#### Assigned task
I would like every record below transcribed exactly as it is.

#### Information shown
'''

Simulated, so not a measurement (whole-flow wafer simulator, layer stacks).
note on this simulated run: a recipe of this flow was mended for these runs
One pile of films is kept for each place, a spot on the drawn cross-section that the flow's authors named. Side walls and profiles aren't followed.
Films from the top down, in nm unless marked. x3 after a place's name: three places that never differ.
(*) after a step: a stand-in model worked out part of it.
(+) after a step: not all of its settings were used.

'''

#### Exercise answer
Simulated, so not a measurement (whole-flow wafer simulator, layer stacks).
note on this simulated run: a recipe of this flow was mended for these runs
One pile of films is kept for each place, a spot on the drawn cross-section that the flow's authors named. Side walls and profiles aren't followed.
Films from the top down, in nm unless marked. x3 after a place's name: three places that never differ.
(*) after a step: a stand-in model worked out part of it.
(+) after a step: not all of its settings were used.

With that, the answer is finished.